= Brief =
Retype every record below exactly as it is written.

= Recorded data =
────────────────────

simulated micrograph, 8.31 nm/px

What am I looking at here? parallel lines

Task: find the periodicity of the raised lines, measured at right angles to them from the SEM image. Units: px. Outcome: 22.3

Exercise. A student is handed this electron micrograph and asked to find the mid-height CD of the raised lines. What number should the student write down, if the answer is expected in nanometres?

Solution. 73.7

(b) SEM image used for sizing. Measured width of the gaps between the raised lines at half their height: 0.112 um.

────────────────────

= Reply =
simulated micrograph, 8.31 nm/px

What am I looking at here? parallel lines

Task: find the periodicity of the raised lines, measured at right angles to them from the SEM image. Units: px. Outcome: 22.3

Exercise. A student is handed this electron micrograph and asked to find the mid-height CD of the raised lines. What number should the student write down, if the answer is expected in nanometres?

Solution. 73.7

(b) SEM image used for sizing. Measured width of the gaps between the raised lines at half their height: 0.112 um.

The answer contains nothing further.